▸ **Data extracts**
━━━━

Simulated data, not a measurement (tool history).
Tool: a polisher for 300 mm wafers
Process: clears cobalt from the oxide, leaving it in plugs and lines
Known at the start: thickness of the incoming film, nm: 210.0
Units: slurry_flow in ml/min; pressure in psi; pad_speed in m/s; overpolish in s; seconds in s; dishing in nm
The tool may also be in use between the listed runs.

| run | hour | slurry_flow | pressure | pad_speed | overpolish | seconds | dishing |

━━━━

▸ **Assignment**
Every entry above should be retyped exactly as it appears.

▸ **Exercise response**
Simulated data, not a measurement (tool history).
Tool: a polisher for 300 mm wafers
Process: clears cobalt from the oxide, leaving it in plugs and lines
Known at the start: thickness of the incoming film, nm: 210.0
Units: slurry_flow in ml/min; pressure in psi; pad_speed in m/s; overpolish in s; seconds in s; dishing in nm
The tool may also be in use between the listed runs.

| run | hour | slurry_flow | pressure | pad_speed | overpolish | seconds | dishing |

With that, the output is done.